# Work instruction:
With nothing added and nothing dropped, write out all of the entries below.

[Start of section]

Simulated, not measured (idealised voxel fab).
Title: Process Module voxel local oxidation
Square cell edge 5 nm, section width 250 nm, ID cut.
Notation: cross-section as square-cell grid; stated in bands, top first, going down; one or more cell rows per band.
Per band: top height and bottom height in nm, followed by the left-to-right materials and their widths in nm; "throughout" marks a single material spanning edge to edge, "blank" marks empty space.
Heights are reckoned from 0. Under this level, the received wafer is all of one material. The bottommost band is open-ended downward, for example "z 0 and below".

[End of section]

# Exercise solution:
Simulated, not measured (idealised voxel fab).
Title: Process Module voxel local oxidation
Square cell edge 5 nm, section width 250 nm, ID cut.
Notation: cross-section as square-cell grid; stated in bands, top first, going down; one or more cell rows per band.
Per band: top height and bottom height in nm, followed by the left-to-right materials and their widths in nm; "throughout" marks a single material spanning edge to edge, "blank" marks empty space.
Heights are reckoned from 0. Under this level, the received wafer is all of one material. The bottommost band is open-ended downward, for example "z 0 and below".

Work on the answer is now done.